--*--
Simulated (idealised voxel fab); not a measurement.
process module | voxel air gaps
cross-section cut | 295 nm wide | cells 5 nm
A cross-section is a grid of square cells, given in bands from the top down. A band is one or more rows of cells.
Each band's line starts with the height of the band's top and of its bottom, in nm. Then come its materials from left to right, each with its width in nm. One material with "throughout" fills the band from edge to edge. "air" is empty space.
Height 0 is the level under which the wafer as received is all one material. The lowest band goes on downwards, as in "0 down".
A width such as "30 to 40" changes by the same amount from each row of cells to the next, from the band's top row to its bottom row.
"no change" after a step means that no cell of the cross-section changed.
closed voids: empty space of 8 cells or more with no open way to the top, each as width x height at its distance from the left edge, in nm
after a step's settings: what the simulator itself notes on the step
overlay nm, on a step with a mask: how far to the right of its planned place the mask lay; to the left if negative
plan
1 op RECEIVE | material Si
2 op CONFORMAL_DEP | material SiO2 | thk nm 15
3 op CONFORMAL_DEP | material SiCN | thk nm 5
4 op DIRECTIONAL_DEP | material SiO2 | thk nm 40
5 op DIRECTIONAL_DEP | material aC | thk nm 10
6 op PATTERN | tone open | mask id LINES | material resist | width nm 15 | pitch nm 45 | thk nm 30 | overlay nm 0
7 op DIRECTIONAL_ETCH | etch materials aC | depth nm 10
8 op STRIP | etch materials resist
--*--

Brief:
The reply must contain each line of the material, reproduced faithfully.

Response box:
Simulated (idealised voxel fab); not a measurement.
process module | voxel air gaps
cross-section cut | 295 nm wide | cells 5 nm
A cross-section is a grid of square cells, given in bands from the top down. A band is one or more rows of cells.
Each band's line starts with the height of the band's top and of its bottom, in nm. Then come its materials from left to right, each with its width in nm. One material with "throughout" fills the band from edge to edge. "air" is empty space.
Height 0 is the level under which the wafer as received is all one material. The lowest band goes on downwards, as in "0 down".
A width such as "30 to 40" changes by the same amount from each row of cells to the next, from the band's top row to its bottom row.
"no change" after a step means that no cell of the cross-section changed.
closed voids: empty space of 8 cells or more with no open way to the top, each as width x height at its distance from the left edge, in nm
after a step's settings: what the simulator itself notes on the step
overlay nm, on a step with a mask: how far to the right of its planned place the mask lay; to the left if negative
plan
1 op RECEIVE | material Si
2 op CONFORMAL_DEP | material SiO2 | thk nm 15
3 op CONFORMAL_DEP | material SiCN | thk nm 5
4 op DIRECTIONAL_DEP | material SiO2 | thk nm 40
5 op DIRECTIONAL_DEP | material aC | thk nm 10
6 op PATTERN | tone open | mask id LINES | material resist | width nm 15 | pitch nm 45 | thk nm 30 | overlay nm 0
7 op DIRECTIONAL_ETCH | etch materials aC | depth nm 10
8 op STRIP | etch materials resist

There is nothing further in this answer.